[Dataset excerpts]
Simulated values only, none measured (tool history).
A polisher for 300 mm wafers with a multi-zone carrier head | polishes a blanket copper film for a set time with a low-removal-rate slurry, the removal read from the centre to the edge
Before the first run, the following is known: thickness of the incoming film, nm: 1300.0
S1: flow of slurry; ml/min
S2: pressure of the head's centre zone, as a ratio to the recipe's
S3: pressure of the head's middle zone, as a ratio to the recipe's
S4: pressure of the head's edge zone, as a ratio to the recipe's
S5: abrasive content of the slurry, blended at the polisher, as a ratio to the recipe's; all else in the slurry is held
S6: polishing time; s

[Action item] Nothing should be left out: repeat all of the data exactly.

[Answer area]
Simulated values only, none measured (tool history).
A polisher for 300 mm wafers with a multi-zone carrier head | polishes a blanket copper film for a set time with a low-removal-rate slurry, the removal read from the centre to the edge
Before the first run, the following is known: thickness of the incoming film, nm: 1300.0
S1: flow of slurry; ml/min
S2: pressure of the head's centre zone, as a ratio to the recipe's
S3: pressure of the head's middle zone, as a ratio to the recipe's
S4: pressure of the head's edge zone, as a ratio to the recipe's
S5: abrasive content of the slurry, blended at the polisher, as a ratio to the recipe's; all else in the slurry is held
S6: polishing time; s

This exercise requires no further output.